Activity.
Copy each line of the listing below exactly.

Record extracts.
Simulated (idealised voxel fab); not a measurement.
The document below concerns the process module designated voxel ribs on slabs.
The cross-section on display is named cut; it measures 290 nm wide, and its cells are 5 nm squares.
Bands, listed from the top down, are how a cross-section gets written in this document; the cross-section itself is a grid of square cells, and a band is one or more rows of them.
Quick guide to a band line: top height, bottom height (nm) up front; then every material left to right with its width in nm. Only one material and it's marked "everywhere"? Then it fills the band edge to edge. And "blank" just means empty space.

Task solution.
Simulated (idealised voxel fab); not a measurement.
The document below concerns the process module designated voxel ribs on slabs.
The cross-section on display is named cut; it measures 290 nm wide, and its cells are 5 nm squares.
Bands, listed from the top down, are how a cross-section gets written in this document; the cross-section itself is a grid of square cells, and a band is one or more rows of them.
Quick guide to a band line: top height, bottom height (nm) up front; then every material left to right with its width in nm. Only one material and it's marked "everywhere"? Then it fills the band edge to edge. And "blank" just means empty space.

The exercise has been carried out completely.